Take the records below from their first line to the line with "startH: start of", and restate those lines word for word.

== == ==
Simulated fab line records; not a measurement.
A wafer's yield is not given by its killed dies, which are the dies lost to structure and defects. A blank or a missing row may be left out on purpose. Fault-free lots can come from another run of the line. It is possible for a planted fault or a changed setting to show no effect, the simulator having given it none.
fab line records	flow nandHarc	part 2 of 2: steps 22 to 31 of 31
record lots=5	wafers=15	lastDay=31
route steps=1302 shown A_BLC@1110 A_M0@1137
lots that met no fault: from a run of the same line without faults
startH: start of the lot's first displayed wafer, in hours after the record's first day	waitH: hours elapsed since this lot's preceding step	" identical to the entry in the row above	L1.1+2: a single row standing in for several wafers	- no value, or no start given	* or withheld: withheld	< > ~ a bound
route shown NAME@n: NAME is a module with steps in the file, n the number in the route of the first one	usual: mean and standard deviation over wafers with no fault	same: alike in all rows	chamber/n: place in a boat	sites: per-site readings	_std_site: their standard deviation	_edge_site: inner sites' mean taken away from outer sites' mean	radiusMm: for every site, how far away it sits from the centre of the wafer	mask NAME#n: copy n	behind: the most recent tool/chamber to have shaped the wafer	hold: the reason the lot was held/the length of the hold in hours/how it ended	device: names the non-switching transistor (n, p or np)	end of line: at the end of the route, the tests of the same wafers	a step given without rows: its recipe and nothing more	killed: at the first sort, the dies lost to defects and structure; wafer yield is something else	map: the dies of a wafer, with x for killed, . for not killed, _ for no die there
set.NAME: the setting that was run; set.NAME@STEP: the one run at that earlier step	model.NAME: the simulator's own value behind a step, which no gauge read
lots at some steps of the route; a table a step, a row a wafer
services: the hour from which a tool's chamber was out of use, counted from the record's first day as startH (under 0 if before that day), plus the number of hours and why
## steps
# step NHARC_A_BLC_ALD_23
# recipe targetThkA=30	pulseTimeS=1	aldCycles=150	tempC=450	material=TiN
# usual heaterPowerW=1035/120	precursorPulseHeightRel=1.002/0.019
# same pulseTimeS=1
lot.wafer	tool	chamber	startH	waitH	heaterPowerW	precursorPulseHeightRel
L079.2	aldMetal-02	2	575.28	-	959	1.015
== == ==

Response box.
Simulated fab line records; not a measurement.
A wafer's yield is not given by its killed dies, which are the dies lost to structure and defects. A blank or a missing row may be left out on purpose. Fault-free lots can come from another run of the line. It is possible for a planted fault or a changed setting to show no effect, the simulator having given it none.
fab line records	flow nandHarc	part 2 of 2: steps 22 to 31 of 31
record lots=5	wafers=15	lastDay=31
route steps=1302 shown A_BLC@1110 A_M0@1137
lots that met no fault: from a run of the same line without faults
startH: start of the lot's first displayed wafer, in hours after the record's first day	waitH: hours elapsed since this lot's preceding step	" identical to the entry in the row above	L1.1+2: a single row standing in for several wafers	- no value, or no start given	* or withheld: withheld	< > ~ a bound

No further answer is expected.